[Brief]
The entries below contain a line with "Chamber matching ;" and a line with "Rule: a wafer". Quote exactly those two lines and all lines between them.

*** Information ***

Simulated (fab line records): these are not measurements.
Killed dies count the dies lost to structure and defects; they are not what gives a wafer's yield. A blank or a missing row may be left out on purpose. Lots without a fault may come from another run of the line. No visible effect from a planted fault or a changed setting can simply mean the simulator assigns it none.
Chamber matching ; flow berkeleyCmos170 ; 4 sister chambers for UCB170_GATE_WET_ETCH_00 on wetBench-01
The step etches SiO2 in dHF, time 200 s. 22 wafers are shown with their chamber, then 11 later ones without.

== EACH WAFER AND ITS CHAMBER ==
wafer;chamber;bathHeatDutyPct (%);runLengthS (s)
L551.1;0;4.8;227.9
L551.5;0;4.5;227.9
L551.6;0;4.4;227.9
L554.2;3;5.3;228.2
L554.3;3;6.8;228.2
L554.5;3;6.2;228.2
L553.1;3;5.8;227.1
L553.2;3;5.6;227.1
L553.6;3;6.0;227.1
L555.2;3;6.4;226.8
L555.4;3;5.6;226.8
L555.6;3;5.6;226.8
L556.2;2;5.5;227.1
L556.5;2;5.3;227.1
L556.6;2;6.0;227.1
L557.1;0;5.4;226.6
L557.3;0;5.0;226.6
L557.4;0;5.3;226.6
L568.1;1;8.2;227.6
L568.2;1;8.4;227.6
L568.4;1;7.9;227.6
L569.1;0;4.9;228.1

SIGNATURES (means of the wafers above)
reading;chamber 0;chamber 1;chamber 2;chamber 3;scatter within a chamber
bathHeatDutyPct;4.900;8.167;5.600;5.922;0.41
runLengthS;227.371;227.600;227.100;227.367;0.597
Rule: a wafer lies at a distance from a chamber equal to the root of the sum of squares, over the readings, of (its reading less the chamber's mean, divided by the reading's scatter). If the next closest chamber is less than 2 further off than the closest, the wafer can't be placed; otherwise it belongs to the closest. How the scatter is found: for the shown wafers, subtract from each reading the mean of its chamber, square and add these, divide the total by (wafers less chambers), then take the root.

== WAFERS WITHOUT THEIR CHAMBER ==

*** End of Information ***

[Answer box]
Chamber matching ; flow berkeleyCmos170 ; 4 sister chambers for UCB170_GATE_WET_ETCH_00 on wetBench-01
The step etches SiO2 in dHF, time 200 s. 22 wafers are shown with their chamber, then 11 later ones without.

== EACH WAFER AND ITS CHAMBER ==
wafer;chamber;bathHeatDutyPct (%);runLengthS (s)
L551.1;0;4.8;227.9
L551.5;0;4.5;227.9
L551.6;0;4.4;227.9
L554.2;3;5.3;228.2
L554.3;3;6.8;228.2
L554.5;3;6.2;228.2
L553.1;3;5.8;227.1
L553.2;3;5.6;227.1
L553.6;3;6.0;227.1
L555.2;3;6.4;226.8
L555.4;3;5.6;226.8
L555.6;3;5.6;226.8
L556.2;2;5.5;227.1
L556.5;2;5.3;227.1
L556.6;2;6.0;227.1
L557.1;0;5.4;226.6
L557.3;0;5.0;226.6
L557.4;0;5.3;226.6
L568.1;1;8.2;227.6
L568.2;1;8.4;227.6
L568.4;1;7.9;227.6
L569.1;0;4.9;228.1

SIGNATURES (means of the wafers above)
reading;chamber 0;chamber 1;chamber 2;chamber 3;scatter within a chamber
bathHeatDutyPct;4.900;8.167;5.600;5.922;0.41
runLengthS;227.371;227.600;227.100;227.367;0.597
Rule: a wafer lies at a distance from a chamber equal to the root of the sum of squares, over the readings, of (its reading less the chamber's mean, divided by the reading's scatter). If the next closest chamber is less than 2 further off than the closest, the wafer can't be placed; otherwise it belongs to the closest. How the scatter is found: for the shown wafers, subtract from each reading the mean of its chamber, square and add these, divide the total by (wafers less chambers), then take the root.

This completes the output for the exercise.